Records supplied |
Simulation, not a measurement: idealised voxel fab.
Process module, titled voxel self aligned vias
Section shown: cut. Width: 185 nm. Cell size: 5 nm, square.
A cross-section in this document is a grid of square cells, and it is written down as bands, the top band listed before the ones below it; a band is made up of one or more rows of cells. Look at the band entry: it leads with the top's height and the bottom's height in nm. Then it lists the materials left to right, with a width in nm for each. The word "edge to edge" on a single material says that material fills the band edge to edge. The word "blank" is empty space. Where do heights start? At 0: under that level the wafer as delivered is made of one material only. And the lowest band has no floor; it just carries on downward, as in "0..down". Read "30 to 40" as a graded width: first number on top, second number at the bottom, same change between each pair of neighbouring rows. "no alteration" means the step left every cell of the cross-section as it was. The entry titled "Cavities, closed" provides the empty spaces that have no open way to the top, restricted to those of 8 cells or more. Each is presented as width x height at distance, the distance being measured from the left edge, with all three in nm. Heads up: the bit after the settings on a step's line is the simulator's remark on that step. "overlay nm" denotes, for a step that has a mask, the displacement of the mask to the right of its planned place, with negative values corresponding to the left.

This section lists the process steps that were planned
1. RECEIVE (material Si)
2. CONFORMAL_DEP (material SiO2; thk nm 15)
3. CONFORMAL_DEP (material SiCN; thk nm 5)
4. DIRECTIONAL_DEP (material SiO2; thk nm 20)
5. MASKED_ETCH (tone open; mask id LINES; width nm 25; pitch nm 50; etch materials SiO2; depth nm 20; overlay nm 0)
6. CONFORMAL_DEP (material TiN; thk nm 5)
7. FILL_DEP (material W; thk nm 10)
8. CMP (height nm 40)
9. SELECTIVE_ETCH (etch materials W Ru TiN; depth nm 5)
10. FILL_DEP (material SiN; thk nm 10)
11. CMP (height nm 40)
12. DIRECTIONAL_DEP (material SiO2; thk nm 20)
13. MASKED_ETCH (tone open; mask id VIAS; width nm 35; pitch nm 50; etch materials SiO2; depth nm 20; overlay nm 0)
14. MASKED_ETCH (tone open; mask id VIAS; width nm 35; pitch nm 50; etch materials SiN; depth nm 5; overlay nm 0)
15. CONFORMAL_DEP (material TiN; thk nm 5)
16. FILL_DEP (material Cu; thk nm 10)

Work item | Your task is to reproduce the entries exactly, starting at the first line and ending with the line containing "Section shown: cut.".

Exercise response |
Simulation, not a measurement: idealised voxel fab.
Process module, titled voxel self aligned vias
Section shown: cut. Width: 185 nm. Cell size: 5 nm, square.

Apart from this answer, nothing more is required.